— Extracted entries —
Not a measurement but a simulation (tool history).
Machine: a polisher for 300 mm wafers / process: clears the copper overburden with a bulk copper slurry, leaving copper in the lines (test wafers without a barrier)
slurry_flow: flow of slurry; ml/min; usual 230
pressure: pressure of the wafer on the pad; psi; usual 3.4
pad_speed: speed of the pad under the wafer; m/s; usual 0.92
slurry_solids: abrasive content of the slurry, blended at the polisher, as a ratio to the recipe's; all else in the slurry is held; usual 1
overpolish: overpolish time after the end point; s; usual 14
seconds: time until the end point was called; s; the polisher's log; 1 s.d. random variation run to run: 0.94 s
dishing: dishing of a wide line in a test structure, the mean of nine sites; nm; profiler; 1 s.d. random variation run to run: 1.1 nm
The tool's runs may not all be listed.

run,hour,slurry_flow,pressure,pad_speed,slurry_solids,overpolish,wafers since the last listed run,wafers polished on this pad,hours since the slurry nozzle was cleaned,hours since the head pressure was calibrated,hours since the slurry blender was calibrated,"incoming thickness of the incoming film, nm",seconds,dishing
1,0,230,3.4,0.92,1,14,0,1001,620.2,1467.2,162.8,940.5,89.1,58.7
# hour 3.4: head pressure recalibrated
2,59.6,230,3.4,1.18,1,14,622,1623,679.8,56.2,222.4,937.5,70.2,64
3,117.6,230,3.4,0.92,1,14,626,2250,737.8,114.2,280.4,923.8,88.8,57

— Required action —
Copy out each record, keeping every word as it is.

— Expected answer —
Not a measurement but a simulation (tool history).
Machine: a polisher for 300 mm wafers / process: clears the copper overburden with a bulk copper slurry, leaving copper in the lines (test wafers without a barrier)
slurry_flow: flow of slurry; ml/min; usual 230
pressure: pressure of the wafer on the pad; psi; usual 3.4
pad_speed: speed of the pad under the wafer; m/s; usual 0.92
slurry_solids: abrasive content of the slurry, blended at the polisher, as a ratio to the recipe's; all else in the slurry is held; usual 1
overpolish: overpolish time after the end point; s; usual 14
seconds: time until the end point was called; s; the polisher's log; 1 s.d. random variation run to run: 0.94 s
dishing: dishing of a wide line in a test structure, the mean of nine sites; nm; profiler; 1 s.d. random variation run to run: 1.1 nm
The tool's runs may not all be listed.

run,hour,slurry_flow,pressure,pad_speed,slurry_solids,overpolish,wafers since the last listed run,wafers polished on this pad,hours since the slurry nozzle was cleaned,hours since the head pressure was calibrated,hours since the slurry blender was calibrated,"incoming thickness of the incoming film, nm",seconds,dishing
1,0,230,3.4,0.92,1,14,0,1001,620.2,1467.2,162.8,940.5,89.1,58.7
# hour 3.4: head pressure recalibrated
2,59.6,230,3.4,1.18,1,14,622,1623,679.8,56.2,222.4,937.5,70.2,64
3,117.6,230,3.4,0.92,1,14,626,2250,737.8,114.2,280.4,923.8,88.8,57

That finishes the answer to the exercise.